### Work task
Every entry must come back exactly as it was given.

### Supplied information
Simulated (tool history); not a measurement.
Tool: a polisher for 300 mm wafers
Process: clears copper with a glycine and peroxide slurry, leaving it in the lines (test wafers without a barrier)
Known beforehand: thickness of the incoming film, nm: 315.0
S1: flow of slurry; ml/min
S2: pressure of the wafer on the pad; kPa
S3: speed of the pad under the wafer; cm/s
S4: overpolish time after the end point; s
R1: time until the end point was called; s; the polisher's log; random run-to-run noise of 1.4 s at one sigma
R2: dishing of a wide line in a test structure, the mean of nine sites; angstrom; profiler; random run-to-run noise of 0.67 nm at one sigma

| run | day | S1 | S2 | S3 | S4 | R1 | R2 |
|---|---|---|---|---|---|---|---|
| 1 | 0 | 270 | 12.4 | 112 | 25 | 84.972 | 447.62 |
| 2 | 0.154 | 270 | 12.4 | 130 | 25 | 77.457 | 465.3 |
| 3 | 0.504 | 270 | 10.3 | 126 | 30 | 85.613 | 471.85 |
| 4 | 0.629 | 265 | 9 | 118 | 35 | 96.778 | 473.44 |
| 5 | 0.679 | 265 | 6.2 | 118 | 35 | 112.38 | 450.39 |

### Response
Simulated (tool history); not a measurement.
Tool: a polisher for 300 mm wafers
Process: clears copper with a glycine and peroxide slurry, leaving it in the lines (test wafers without a barrier)
Known beforehand: thickness of the incoming film, nm: 315.0
S1: flow of slurry; ml/min
S2: pressure of the wafer on the pad; kPa
S3: speed of the pad under the wafer; cm/s
S4: overpolish time after the end point; s
R1: time until the end point was called; s; the polisher's log; random run-to-run noise of 1.4 s at one sigma
R2: dishing of a wide line in a test structure, the mean of nine sites; angstrom; profiler; random run-to-run noise of 0.67 nm at one sigma

| run | day | S1 | S2 | S3 | S4 | R1 | R2 |
|---|---|---|---|---|---|---|---|
| 1 | 0 | 270 | 12.4 | 112 | 25 | 84.972 | 447.62 |
| 2 | 0.154 | 270 | 12.4 | 130 | 25 | 77.457 | 465.3 |
| 3 | 0.504 | 270 | 10.3 | 126 | 30 | 85.613 | 471.85 |
| 4 | 0.629 | 265 | 9 | 118 | 35 | 96.778 | 473.44 |
| 5 | 0.679 | 265 | 6.2 | 118 | 35 | 112.38 | 450.39 |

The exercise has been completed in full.